── LISTED RECORDS
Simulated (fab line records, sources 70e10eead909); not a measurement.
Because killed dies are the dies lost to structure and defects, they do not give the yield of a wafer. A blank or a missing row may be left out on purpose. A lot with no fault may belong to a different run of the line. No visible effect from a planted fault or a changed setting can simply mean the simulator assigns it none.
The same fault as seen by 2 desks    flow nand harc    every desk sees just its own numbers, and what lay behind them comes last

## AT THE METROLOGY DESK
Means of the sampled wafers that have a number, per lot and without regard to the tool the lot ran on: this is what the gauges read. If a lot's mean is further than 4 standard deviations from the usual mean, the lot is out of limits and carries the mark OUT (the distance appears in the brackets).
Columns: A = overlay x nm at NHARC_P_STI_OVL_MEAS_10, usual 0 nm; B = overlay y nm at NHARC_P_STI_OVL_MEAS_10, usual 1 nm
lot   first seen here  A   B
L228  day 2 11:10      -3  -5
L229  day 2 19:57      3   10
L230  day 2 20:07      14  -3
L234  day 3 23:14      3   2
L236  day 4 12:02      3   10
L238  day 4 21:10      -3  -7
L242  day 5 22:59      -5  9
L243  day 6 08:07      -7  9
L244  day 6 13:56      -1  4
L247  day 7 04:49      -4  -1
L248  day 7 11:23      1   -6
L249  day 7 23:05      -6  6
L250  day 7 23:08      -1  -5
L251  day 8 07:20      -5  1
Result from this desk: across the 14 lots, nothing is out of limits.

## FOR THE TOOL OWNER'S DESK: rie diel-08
────

- ASSIGNMENT -
Keep both end lines and retype everything in the records above from the line containing "Because killed dies" through the line containing "Means of the", exactly, with nothing else.

- EXERCISE RESULT -
Because killed dies are the dies lost to structure and defects, they do not give the yield of a wafer. A blank or a missing row may be left out on purpose. A lot with no fault may belong to a different run of the line. No visible effect from a planted fault or a changed setting can simply mean the simulator assigns it none.
The same fault as seen by 2 desks    flow nand harc    every desk sees just its own numbers, and what lay behind them comes last

## AT THE METROLOGY DESK
Means of the sampled wafers that have a number, per lot and without regard to the tool the lot ran on: this is what the gauges read. If a lot's mean is further than 4 standard deviations from the usual mean, the lot is out of limits and carries the mark OUT (the distance appears in the brackets).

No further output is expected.